▶ **RECORDED DATA**
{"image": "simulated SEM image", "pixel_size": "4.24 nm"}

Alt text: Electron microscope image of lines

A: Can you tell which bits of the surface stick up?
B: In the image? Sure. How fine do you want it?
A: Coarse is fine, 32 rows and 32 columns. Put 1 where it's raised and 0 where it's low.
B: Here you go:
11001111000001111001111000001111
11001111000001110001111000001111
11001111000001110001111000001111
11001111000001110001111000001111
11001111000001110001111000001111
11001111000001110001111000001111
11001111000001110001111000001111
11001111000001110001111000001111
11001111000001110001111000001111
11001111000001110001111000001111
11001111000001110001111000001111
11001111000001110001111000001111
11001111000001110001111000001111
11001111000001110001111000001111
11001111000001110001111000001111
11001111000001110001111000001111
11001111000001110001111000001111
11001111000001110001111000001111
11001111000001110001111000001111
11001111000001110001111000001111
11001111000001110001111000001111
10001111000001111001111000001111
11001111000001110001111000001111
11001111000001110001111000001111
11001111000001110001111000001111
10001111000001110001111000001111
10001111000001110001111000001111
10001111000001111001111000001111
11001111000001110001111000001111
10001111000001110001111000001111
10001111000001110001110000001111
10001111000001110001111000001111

▶ **REQUIRED ACTION**
For every line of the listing, produce an identical copy.

▶ **PROBLEM SOLUTION**
{"image": "simulated SEM image", "pixel_size": "4.24 nm"}

Alt text: Electron microscope image of lines

A: Can you tell which bits of the surface stick up?
B: In the image? Sure. How fine do you want it?
A: Coarse is fine, 32 rows and 32 columns. Put 1 where it's raised and 0 where it's low.
B: Here you go:
11001111000001111001111000001111
11001111000001110001111000001111
11001111000001110001111000001111
11001111000001110001111000001111
11001111000001110001111000001111
11001111000001110001111000001111
11001111000001110001111000001111
11001111000001110001111000001111
11001111000001110001111000001111
11001111000001110001111000001111
11001111000001110001111000001111
11001111000001110001111000001111
11001111000001110001111000001111
11001111000001110001111000001111
11001111000001110001111000001111
11001111000001110001111000001111
11001111000001110001111000001111
11001111000001110001111000001111
11001111000001110001111000001111
11001111000001110001111000001111
11001111000001110001111000001111
10001111000001111001111000001111
11001111000001110001111000001111
11001111000001110001111000001111
11001111000001110001111000001111
10001111000001110001111000001111
10001111000001110001111000001111
10001111000001111001111000001111
11001111000001110001111000001111
10001111000001110001111000001111
10001111000001110001110000001111
10001111000001110001111000001111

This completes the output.